Work request:
Print the records below word for word, beginning with the first line and ending once the line containing "The two part" is printed.

Dataset records:

======

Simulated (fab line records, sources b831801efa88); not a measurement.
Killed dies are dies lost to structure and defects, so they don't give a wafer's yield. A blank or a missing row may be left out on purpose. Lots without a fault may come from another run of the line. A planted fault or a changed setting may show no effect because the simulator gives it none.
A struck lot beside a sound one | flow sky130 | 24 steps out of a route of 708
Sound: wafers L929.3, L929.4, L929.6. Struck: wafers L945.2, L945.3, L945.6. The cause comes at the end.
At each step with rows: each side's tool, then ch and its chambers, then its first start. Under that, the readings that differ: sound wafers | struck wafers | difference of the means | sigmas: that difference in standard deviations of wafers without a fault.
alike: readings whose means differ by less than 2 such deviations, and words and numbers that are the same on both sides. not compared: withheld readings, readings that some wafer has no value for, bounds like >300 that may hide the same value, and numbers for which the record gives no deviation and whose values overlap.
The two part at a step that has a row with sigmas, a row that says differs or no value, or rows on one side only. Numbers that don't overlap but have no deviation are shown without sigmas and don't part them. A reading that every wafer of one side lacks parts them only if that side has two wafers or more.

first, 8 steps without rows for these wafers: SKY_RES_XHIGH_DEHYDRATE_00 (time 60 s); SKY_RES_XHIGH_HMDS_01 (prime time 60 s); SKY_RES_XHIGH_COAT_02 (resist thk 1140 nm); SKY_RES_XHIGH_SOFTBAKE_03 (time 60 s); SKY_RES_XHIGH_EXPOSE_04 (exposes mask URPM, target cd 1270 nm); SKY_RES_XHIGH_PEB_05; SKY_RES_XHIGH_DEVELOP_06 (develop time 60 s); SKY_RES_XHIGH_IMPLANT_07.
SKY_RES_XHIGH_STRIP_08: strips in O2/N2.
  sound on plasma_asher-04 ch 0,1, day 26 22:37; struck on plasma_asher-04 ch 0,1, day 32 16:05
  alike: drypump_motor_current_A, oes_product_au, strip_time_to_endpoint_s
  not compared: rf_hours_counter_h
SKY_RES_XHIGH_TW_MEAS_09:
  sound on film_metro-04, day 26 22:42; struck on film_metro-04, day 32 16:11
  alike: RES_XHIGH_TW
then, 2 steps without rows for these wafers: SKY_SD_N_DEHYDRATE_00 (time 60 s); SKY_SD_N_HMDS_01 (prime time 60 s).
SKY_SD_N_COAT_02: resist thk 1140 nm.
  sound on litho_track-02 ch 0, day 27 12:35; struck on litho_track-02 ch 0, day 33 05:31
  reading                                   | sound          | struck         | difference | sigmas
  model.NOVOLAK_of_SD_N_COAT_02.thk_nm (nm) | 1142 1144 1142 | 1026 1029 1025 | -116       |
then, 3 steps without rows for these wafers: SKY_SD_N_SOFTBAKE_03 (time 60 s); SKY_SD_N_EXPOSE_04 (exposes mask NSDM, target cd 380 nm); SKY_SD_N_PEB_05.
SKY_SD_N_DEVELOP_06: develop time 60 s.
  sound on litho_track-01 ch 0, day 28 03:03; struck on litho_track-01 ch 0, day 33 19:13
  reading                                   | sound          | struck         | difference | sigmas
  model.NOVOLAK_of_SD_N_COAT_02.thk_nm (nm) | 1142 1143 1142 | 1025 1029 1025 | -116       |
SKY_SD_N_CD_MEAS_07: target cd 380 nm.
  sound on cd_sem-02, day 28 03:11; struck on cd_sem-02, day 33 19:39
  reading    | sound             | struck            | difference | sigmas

======

Your response:
Simulated (fab line records, sources b831801efa88); not a measurement.
Killed dies are dies lost to structure and defects, so they don't give a wafer's yield. A blank or a missing row may be left out on purpose. Lots without a fault may come from another run of the line. A planted fault or a changed setting may show no effect because the simulator gives it none.
A struck lot beside a sound one | flow sky130 | 24 steps out of a route of 708
Sound: wafers L929.3, L929.4, L929.6. Struck: wafers L945.2, L945.3, L945.6. The cause comes at the end.
At each step with rows: each side's tool, then ch and its chambers, then its first start. Under that, the readings that differ: sound wafers | struck wafers | difference of the means | sigmas: that difference in standard deviations of wafers without a fault.
alike: readings whose means differ by less than 2 such deviations, and words and numbers that are the same on both sides. not compared: withheld readings, readings that some wafer has no value for, bounds like >300 that may hide the same value, and numbers for which the record gives no deviation and whose values overlap.
The two part at a step that has a row with sigmas, a row that says differs or no value, or rows on one side only. Numbers that don't overlap but have no deviation are shown without sigmas and don't part them. A reading that every wafer of one side lacks parts them only if that side has two wafers or more.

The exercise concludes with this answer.